**Data extract:**
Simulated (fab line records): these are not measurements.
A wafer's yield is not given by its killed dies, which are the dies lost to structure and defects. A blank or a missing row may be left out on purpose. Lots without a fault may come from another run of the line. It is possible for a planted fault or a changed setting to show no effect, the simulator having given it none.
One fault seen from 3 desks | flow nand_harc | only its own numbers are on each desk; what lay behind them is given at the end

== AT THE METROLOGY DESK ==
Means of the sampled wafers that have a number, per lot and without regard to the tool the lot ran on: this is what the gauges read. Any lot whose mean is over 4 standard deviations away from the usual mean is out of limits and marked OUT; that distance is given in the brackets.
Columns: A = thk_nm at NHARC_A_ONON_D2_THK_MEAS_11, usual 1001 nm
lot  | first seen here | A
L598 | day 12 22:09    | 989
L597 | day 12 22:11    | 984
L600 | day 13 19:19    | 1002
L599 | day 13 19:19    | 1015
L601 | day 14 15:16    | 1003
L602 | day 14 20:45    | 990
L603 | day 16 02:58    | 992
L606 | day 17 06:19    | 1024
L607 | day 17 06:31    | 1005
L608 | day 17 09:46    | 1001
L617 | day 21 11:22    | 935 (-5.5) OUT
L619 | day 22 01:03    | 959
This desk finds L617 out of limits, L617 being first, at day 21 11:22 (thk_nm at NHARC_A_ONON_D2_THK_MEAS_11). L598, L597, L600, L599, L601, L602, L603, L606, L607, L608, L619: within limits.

**Work order:**
Reproduce every single entry above exactly.

**Exercise answer:**
Simulated (fab line records): these are not measurements.
A wafer's yield is not given by its killed dies, which are the dies lost to structure and defects. A blank or a missing row may be left out on purpose. Lots without a fault may come from another run of the line. It is possible for a planted fault or a changed setting to show no effect, the simulator having given it none.
One fault seen from 3 desks | flow nand_harc | only its own numbers are on each desk; what lay behind them is given at the end

== AT THE METROLOGY DESK ==
Means of the sampled wafers that have a number, per lot and without regard to the tool the lot ran on: this is what the gauges read. Any lot whose mean is over 4 standard deviations away from the usual mean is out of limits and marked OUT; that distance is given in the brackets.
Columns: A = thk_nm at NHARC_A_ONON_D2_THK_MEAS_11, usual 1001 nm
lot  | first seen here | A
L598 | day 12 22:09    | 989
L597 | day 12 22:11    | 984
L600 | day 13 19:19    | 1002
L599 | day 13 19:19    | 1015
L601 | day 14 15:16    | 1003
L602 | day 14 20:45    | 990
L603 | day 16 02:58    | 992
L606 | day 17 06:19    | 1024
L607 | day 17 06:31    | 1005
L608 | day 17 09:46    | 1001
L617 | day 21 11:22    | 935 (-5.5) OUT
L619 | day 22 01:03    | 959
This desk finds L617 out of limits, L617 being first, at day 21 11:22 (thk_nm at NHARC_A_ONON_D2_THK_MEAS_11). L598, L597, L600, L599, L601, L602, L603, L606, L607, L608, L619: within limits.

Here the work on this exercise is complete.